Work instruction. Lift out, unaltered, the lines of the material below between the line holding "13,MASKED_ETCH [tone open]" and the line holding "27,FILL_DEP [material lowk] [thk nm 5]", counting both.

━━ Dataset

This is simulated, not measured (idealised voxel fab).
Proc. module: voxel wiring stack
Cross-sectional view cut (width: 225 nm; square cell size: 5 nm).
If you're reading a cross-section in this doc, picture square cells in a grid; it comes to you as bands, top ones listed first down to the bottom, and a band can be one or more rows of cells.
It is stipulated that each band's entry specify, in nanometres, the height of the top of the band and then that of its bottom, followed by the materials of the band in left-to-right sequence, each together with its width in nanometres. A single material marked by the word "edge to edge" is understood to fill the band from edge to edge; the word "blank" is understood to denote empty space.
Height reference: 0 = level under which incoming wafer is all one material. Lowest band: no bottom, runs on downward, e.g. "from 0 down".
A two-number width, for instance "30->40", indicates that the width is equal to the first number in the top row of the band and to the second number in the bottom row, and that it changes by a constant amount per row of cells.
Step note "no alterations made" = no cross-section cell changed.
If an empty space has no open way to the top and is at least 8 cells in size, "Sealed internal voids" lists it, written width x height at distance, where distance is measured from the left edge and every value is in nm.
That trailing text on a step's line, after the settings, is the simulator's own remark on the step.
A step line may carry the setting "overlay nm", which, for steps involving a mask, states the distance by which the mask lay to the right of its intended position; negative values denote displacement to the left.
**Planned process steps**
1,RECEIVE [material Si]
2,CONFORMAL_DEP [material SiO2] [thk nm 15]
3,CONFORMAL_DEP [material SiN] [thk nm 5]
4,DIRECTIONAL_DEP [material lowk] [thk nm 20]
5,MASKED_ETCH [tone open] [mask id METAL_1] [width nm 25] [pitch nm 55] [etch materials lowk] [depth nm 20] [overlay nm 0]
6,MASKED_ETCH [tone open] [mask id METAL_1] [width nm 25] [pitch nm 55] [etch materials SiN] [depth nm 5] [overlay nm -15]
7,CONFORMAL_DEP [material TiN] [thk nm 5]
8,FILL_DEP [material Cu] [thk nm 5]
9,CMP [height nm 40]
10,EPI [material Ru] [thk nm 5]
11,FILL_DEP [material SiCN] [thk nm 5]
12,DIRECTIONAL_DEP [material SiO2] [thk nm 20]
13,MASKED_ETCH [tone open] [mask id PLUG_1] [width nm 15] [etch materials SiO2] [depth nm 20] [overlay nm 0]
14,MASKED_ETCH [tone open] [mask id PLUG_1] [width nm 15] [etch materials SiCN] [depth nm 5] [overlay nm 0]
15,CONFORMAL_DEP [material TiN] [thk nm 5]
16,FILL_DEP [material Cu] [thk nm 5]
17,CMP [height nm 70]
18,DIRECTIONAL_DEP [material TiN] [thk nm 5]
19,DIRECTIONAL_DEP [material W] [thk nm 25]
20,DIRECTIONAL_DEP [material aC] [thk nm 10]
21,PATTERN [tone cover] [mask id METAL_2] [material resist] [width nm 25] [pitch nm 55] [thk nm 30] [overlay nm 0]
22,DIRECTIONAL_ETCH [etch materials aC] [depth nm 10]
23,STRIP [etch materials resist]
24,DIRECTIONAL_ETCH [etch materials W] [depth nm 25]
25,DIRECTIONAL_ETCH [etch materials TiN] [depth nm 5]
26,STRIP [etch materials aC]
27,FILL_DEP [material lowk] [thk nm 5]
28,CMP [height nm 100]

━━━━

Exercise answer.
13,MASKED_ETCH [tone open] [mask id PLUG_1] [width nm 15] [etch materials SiO2] [depth nm 20] [overlay nm 0]
14,MASKED_ETCH [tone open] [mask id PLUG_1] [width nm 15] [etch materials SiCN] [depth nm 5] [overlay nm 0]
15,CONFORMAL_DEP [material TiN] [thk nm 5]
16,FILL_DEP [material Cu] [thk nm 5]
17,CMP [height nm 70]
18,DIRECTIONAL_DEP [material TiN] [thk nm 5]
19,DIRECTIONAL_DEP [material W] [thk nm 25]
20,DIRECTIONAL_DEP [material aC] [thk nm 10]
21,PATTERN [tone cover] [mask id METAL_2] [material resist] [width nm 25] [pitch nm 55] [thk nm 30] [overlay nm 0]
22,DIRECTIONAL_ETCH [etch materials aC] [depth nm 10]
23,STRIP [etch materials resist]
24,DIRECTIONAL_ETCH [etch materials W] [depth nm 25]
25,DIRECTIONAL_ETCH [etch materials TiN] [depth nm 5]
26,STRIP [etch materials aC]
27,FILL_DEP [material lowk] [thk nm 5]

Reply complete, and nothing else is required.